====================
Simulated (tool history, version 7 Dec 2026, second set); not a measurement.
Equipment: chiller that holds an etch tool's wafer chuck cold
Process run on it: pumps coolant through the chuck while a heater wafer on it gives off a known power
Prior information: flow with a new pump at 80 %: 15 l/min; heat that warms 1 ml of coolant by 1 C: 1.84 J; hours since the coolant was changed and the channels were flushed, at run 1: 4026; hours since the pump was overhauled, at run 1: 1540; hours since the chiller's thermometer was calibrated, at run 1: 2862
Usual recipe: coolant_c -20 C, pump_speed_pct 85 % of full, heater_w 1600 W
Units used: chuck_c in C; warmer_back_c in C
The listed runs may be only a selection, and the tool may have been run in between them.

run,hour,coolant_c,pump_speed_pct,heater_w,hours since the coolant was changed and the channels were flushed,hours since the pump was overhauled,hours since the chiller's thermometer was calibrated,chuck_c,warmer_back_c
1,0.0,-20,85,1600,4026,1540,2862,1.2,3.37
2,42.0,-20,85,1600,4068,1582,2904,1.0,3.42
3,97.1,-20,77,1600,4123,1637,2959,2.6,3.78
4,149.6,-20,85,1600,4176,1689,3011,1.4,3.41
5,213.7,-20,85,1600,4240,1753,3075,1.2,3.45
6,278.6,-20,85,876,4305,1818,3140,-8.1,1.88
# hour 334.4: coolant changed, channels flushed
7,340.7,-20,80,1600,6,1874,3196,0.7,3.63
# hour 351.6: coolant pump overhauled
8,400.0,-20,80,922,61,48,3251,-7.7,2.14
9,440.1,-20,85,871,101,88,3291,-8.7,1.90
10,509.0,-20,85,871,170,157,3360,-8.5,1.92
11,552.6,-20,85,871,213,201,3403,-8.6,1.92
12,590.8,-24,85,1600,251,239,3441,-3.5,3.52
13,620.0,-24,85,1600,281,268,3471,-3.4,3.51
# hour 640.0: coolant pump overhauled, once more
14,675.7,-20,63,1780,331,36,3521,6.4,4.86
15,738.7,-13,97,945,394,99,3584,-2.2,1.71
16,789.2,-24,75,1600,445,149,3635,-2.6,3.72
====================

Quote exactly the first line of the entries and every line after it, stopping with the line that contains "# hour 351.6: coolant pump overhauled".

### Result
Simulated (tool history, version 7 Dec 2026, second set); not a measurement.
Equipment: chiller that holds an etch tool's wafer chuck cold
Process run on it: pumps coolant through the chuck while a heater wafer on it gives off a known power
Prior information: flow with a new pump at 80 %: 15 l/min; heat that warms 1 ml of coolant by 1 C: 1.84 J; hours since the coolant was changed and the channels were flushed, at run 1: 4026; hours since the pump was overhauled, at run 1: 1540; hours since the chiller's thermometer was calibrated, at run 1: 2862
Usual recipe: coolant_c -20 C, pump_speed_pct 85 % of full, heater_w 1600 W
Units used: chuck_c in C; warmer_back_c in C
The listed runs may be only a selection, and the tool may have been run in between them.

run,hour,coolant_c,pump_speed_pct,heater_w,hours since the coolant was changed and the channels were flushed,hours since the pump was overhauled,hours since the chiller's thermometer was calibrated,chuck_c,warmer_back_c
1,0.0,-20,85,1600,4026,1540,2862,1.2,3.37
2,42.0,-20,85,1600,4068,1582,2904,1.0,3.42
3,97.1,-20,77,1600,4123,1637,2959,2.6,3.78
4,149.6,-20,85,1600,4176,1689,3011,1.4,3.41
5,213.7,-20,85,1600,4240,1753,3075,1.2,3.45
6,278.6,-20,85,876,4305,1818,3140,-8.1,1.88
# hour 334.4: coolant changed, channels flushed
7,340.7,-20,80,1600,6,1874,3196,0.7,3.63
# hour 351.6: coolant pump overhauled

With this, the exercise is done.